◆ **Data records**
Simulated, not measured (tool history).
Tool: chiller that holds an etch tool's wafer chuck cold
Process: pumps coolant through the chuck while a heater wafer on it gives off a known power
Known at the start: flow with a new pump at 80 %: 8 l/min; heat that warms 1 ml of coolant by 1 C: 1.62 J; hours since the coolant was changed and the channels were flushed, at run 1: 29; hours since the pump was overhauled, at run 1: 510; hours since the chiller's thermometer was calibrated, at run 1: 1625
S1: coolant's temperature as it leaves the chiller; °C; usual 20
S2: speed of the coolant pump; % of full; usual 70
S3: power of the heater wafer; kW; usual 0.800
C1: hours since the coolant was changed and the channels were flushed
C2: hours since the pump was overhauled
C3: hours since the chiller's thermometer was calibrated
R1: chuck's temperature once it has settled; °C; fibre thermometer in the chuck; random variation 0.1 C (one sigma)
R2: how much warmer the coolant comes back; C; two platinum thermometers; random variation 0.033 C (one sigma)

◆ **Assignment**
If a line falls between the first line of the records and the line containing "R1: chuck's temperature", inclusive, repeat it exactly; leave out all others.

◆ **Worked solution**
Simulated, not measured (tool history).
Tool: chiller that holds an etch tool's wafer chuck cold
Process: pumps coolant through the chuck while a heater wafer on it gives off a known power
Known at the start: flow with a new pump at 80 %: 8 l/min; heat that warms 1 ml of coolant by 1 C: 1.62 J; hours since the coolant was changed and the channels were flushed, at run 1: 29; hours since the pump was overhauled, at run 1: 510; hours since the chiller's thermometer was calibrated, at run 1: 1625
S1: coolant's temperature as it leaves the chiller; °C; usual 20
S2: speed of the coolant pump; % of full; usual 70
S3: power of the heater wafer; kW; usual 0.800
C1: hours since the coolant was changed and the channels were flushed
C2: hours since the pump was overhauled
C3: hours since the chiller's thermometer was calibrated
R1: chuck's temperature once it has settled; °C; fibre thermometer in the chuck; random variation 0.1 C (one sigma)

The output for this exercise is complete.